[Supplied entries — start]

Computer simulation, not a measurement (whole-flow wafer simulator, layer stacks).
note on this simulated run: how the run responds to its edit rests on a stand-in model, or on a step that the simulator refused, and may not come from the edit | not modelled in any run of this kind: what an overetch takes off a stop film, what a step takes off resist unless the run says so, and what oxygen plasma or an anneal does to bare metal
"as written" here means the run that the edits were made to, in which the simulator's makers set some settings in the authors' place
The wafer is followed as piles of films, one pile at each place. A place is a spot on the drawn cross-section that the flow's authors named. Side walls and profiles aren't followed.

[Supplied entries — finish]

### Exercise
What is needed here is an exact reproduction of all the entries.

### Exercise result
Computer simulation, not a measurement (whole-flow wafer simulator, layer stacks).
note on this simulated run: how the run responds to its edit rests on a stand-in model, or on a step that the simulator refused, and may not come from the edit | not modelled in any run of this kind: what an overetch takes off a stop film, what a step takes off resist unless the run says so, and what oxygen plasma or an anneal does to bare metal
"as written" here means the run that the edits were made to, in which the simulator's makers set some settings in the authors' place
The wafer is followed as piles of films, one pile at each place. A place is a spot on the drawn cross-section that the flow's authors named. Side walls and profiles aren't followed.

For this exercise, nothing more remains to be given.